• [DATA]:
····················

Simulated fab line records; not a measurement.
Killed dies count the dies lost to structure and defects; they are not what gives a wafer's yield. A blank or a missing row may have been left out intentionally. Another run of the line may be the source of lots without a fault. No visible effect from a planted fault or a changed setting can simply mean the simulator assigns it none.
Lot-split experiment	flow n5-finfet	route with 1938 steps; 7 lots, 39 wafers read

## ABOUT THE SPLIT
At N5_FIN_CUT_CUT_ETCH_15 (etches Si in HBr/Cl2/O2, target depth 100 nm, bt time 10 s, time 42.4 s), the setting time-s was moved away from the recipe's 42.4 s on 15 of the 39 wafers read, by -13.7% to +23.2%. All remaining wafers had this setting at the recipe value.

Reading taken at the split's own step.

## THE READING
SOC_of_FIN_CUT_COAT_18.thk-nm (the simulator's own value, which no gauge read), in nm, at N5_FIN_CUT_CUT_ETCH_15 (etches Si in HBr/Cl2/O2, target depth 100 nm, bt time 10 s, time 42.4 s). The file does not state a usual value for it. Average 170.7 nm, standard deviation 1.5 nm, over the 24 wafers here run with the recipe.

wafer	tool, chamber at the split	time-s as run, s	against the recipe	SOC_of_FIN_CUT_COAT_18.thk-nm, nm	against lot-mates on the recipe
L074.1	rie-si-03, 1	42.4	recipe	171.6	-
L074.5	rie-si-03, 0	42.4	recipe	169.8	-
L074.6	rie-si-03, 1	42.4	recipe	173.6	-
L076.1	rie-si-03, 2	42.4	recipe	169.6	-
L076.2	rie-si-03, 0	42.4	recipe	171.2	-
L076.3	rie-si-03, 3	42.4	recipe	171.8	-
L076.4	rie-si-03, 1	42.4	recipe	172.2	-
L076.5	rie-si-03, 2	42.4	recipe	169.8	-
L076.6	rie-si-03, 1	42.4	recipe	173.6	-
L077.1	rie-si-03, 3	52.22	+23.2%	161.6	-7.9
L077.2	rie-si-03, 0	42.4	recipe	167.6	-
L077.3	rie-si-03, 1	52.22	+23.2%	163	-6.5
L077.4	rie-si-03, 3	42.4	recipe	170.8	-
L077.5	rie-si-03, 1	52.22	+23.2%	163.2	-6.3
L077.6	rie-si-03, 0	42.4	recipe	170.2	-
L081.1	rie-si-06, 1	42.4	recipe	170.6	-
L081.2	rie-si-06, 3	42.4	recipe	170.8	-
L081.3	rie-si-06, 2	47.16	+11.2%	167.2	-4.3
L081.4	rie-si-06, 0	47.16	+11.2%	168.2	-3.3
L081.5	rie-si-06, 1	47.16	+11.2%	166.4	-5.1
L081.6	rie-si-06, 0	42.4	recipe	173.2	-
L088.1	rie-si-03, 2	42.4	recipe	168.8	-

····················

• [EXERCISE]: Restate word for word the lines of the data above, starting at the line containing "## ABOUT THE SPLIT" and ending at the line containing "SOC_of_FIN_CUT_COAT_18.thk-nm (the simulator's", both included, and nothing more.

• [TASK OUTPUT]:
## ABOUT THE SPLIT
At N5_FIN_CUT_CUT_ETCH_15 (etches Si in HBr/Cl2/O2, target depth 100 nm, bt time 10 s, time 42.4 s), the setting time-s was moved away from the recipe's 42.4 s on 15 of the 39 wafers read, by -13.7% to +23.2%. All remaining wafers had this setting at the recipe value.

Reading taken at the split's own step.

## THE READING
SOC_of_FIN_CUT_COAT_18.thk-nm (the simulator's own value, which no gauge read), in nm, at N5_FIN_CUT_CUT_ETCH_15 (etches Si in HBr/Cl2/O2, target depth 100 nm, bt time 10 s, time 42.4 s). The file does not state a usual value for it. Average 170.7 nm, standard deviation 1.5 nm, over the 24 wafers here run with the recipe.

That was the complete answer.